Given data Block Start

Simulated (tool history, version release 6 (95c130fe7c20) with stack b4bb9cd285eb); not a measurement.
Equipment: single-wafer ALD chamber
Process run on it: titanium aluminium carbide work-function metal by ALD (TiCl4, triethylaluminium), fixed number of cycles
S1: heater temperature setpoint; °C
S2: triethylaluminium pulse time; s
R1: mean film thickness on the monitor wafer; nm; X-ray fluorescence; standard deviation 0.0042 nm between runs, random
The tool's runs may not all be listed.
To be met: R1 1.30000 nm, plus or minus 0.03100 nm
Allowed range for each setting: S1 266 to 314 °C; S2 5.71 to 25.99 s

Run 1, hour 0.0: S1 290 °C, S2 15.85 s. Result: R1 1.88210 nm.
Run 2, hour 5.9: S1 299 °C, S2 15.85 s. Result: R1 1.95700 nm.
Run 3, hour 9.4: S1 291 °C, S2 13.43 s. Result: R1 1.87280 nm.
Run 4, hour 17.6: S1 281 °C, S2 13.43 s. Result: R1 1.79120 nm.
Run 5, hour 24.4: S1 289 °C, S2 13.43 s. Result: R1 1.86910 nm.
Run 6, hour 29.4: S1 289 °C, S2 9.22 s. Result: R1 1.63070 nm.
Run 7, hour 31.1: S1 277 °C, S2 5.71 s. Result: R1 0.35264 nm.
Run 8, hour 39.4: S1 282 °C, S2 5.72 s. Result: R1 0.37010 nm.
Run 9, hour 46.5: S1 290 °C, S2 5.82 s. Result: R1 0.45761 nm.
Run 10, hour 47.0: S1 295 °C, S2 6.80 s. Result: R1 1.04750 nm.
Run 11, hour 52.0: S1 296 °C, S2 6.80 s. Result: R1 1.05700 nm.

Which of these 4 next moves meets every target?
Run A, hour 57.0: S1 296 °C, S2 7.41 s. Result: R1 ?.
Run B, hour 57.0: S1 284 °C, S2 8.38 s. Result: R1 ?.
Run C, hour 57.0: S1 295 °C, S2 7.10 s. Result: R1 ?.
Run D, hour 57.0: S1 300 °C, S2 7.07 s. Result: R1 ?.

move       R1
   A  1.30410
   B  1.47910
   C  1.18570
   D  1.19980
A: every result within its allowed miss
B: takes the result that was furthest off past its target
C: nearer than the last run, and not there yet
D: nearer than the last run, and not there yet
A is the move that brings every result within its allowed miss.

Given data Block End

Required action: Please output exactly the lines between the one holding "Run 2, hour" and the one holding "D: nearer than" in the records above, inclusive, and nothing more.

Worked solution:
Run 2, hour 5.9: S1 299 °C, S2 15.85 s. Result: R1 1.95700 nm.
Run 3, hour 9.4: S1 291 °C, S2 13.43 s. Result: R1 1.87280 nm.
Run 4, hour 17.6: S1 281 °C, S2 13.43 s. Result: R1 1.79120 nm.
Run 5, hour 24.4: S1 289 °C, S2 13.43 s. Result: R1 1.86910 nm.
Run 6, hour 29.4: S1 289 °C, S2 9.22 s. Result: R1 1.63070 nm.
Run 7, hour 31.1: S1 277 °C, S2 5.71 s. Result: R1 0.35264 nm.
Run 8, hour 39.4: S1 282 °C, S2 5.72 s. Result: R1 0.37010 nm.
Run 9, hour 46.5: S1 290 °C, S2 5.82 s. Result: R1 0.45761 nm.
Run 10, hour 47.0: S1 295 °C, S2 6.80 s. Result: R1 1.04750 nm.
Run 11, hour 52.0: S1 296 °C, S2 6.80 s. Result: R1 1.05700 nm.

Which of these 4 next moves meets every target?
Run A, hour 57.0: S1 296 °C, S2 7.41 s. Result: R1 ?.
Run B, hour 57.0: S1 284 °C, S2 8.38 s. Result: R1 ?.
Run C, hour 57.0: S1 295 °C, S2 7.10 s. Result: R1 ?.
Run D, hour 57.0: S1 300 °C, S2 7.07 s. Result: R1 ?.

move       R1
   A  1.30410
   B  1.47910
   C  1.18570
   D  1.19980
A: every result within its allowed miss
B: takes the result that was furthest off past its target
C: nearer than the last run, and not there yet
D: nearer than the last run, and not there yet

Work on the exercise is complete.